## Dataset records
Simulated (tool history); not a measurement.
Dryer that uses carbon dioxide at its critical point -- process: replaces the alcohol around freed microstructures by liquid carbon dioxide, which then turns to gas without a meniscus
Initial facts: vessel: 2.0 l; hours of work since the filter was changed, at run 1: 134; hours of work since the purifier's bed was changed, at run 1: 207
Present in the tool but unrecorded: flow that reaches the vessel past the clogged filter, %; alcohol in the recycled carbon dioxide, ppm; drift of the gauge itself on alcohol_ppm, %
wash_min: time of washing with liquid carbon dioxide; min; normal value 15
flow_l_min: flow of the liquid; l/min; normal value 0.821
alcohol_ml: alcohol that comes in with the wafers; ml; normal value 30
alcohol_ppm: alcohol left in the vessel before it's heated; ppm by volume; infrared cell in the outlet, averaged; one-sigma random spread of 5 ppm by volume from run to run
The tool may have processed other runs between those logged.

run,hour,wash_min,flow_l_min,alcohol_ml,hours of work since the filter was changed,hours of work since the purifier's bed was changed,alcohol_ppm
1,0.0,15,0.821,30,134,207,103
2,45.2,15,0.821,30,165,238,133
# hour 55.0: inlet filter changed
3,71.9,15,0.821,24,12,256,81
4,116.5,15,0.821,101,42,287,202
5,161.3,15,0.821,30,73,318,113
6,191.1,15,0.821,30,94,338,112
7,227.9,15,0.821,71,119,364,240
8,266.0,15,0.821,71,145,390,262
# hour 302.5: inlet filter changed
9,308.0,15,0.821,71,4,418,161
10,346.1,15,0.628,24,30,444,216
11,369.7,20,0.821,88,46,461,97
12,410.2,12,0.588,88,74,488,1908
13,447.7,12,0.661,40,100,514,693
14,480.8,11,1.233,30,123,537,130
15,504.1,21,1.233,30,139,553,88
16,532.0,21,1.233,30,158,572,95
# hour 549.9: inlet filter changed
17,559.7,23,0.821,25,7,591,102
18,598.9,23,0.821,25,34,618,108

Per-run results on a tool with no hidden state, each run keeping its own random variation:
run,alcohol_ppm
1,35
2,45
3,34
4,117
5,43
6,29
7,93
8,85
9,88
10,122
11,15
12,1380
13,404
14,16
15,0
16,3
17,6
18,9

## Exercise
Taking the entries from their first line through the line with "Initial facts: vessel: 2.0", inclusive, restate each line word for word and give nothing else.

## Response area
Simulated (tool history); not a measurement.
Dryer that uses carbon dioxide at its critical point -- process: replaces the alcohol around freed microstructures by liquid carbon dioxide, which then turns to gas without a meniscus
Initial facts: vessel: 2.0 l; hours of work since the filter was changed, at run 1: 134; hours of work since the purifier's bed was changed, at run 1: 207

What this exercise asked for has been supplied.